**Action item**
Nothing in the entries may differ when you return them.

**Source material**
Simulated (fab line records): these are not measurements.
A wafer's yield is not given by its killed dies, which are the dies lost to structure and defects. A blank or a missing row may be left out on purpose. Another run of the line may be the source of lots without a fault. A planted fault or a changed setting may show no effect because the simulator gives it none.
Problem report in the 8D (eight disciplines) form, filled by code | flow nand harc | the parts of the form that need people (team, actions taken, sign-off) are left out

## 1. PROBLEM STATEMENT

**Task output**
Simulated (fab line records): these are not measurements.
A wafer's yield is not given by its killed dies, which are the dies lost to structure and defects. A blank or a missing row may be left out on purpose. Another run of the line may be the source of lots without a fault. A planted fault or a changed setting may show no effect because the simulator gives it none.
Problem report in the 8D (eight disciplines) form, filled by code | flow nand harc | the parts of the form that need people (team, actions taken, sign-off) are left out

## 1. PROBLEM STATEMENT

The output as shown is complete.